===== Recorded information

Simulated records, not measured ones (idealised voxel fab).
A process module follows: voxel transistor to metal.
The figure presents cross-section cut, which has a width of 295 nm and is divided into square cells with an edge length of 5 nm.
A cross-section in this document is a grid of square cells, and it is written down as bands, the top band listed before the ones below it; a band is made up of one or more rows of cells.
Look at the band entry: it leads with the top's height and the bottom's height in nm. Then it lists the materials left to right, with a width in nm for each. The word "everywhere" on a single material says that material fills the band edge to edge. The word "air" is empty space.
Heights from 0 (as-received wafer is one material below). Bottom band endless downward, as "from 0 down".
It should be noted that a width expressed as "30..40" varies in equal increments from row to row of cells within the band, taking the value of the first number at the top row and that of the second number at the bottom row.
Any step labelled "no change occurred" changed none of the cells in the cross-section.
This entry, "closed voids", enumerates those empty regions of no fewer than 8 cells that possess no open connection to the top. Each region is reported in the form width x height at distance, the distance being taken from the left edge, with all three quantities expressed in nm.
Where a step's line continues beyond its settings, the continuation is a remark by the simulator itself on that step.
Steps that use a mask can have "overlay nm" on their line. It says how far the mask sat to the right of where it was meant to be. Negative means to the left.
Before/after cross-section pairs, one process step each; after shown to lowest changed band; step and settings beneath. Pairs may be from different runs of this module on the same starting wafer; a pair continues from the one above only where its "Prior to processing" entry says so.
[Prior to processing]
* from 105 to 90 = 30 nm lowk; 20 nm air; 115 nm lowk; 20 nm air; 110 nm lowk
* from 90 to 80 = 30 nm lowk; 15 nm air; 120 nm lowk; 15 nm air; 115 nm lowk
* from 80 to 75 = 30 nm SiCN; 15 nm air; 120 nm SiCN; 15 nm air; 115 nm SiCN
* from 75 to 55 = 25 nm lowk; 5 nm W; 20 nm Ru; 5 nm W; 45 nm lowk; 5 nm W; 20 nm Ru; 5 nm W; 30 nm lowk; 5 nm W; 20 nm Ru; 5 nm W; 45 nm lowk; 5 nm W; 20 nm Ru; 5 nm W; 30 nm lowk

==========

■ **Work instruction**:
Out of the data above, transcribe exactly and only the lines starting with the line that has "Steps that use" and going on through the line that has "115 nm SiCN", both included.

■ **Result**:
Steps that use a mask can have "overlay nm" on their line. It says how far the mask sat to the right of where it was meant to be. Negative means to the left.
Before/after cross-section pairs, one process step each; after shown to lowest changed band; step and settings beneath. Pairs may be from different runs of this module on the same starting wafer; a pair continues from the one above only where its "Prior to processing" entry says so.
[Prior to processing]
* from 105 to 90 = 30 nm lowk; 20 nm air; 115 nm lowk; 20 nm air; 110 nm lowk
* from 90 to 80 = 30 nm lowk; 15 nm air; 120 nm lowk; 15 nm air; 115 nm lowk
* from 80 to 75 = 30 nm SiCN; 15 nm air; 120 nm SiCN; 15 nm air; 115 nm SiCN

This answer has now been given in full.